* Task item
As you work through the listing, transcribe every line exactly as it reads.

* Listed entries
= = = =
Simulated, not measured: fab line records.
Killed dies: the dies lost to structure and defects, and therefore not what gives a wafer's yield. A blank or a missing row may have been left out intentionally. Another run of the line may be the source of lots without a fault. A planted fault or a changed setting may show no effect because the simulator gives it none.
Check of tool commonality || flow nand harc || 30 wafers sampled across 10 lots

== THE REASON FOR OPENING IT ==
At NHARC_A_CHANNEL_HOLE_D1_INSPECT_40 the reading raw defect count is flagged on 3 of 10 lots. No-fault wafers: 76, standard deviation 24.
= = = =

* Your solution
Simulated, not measured: fab line records.
Killed dies: the dies lost to structure and defects, and therefore not what gives a wafer's yield. A blank or a missing row may have been left out intentionally. Another run of the line may be the source of lots without a fault. A planted fault or a changed setting may show no effect because the simulator gives it none.
Check of tool commonality || flow nand harc || 30 wafers sampled across 10 lots

== THE REASON FOR OPENING IT ==
At NHARC_A_CHANNEL_HOLE_D1_INSPECT_40 the reading raw defect count is flagged on 3 of 10 lots. No-fault wafers: 76, standard deviation 24.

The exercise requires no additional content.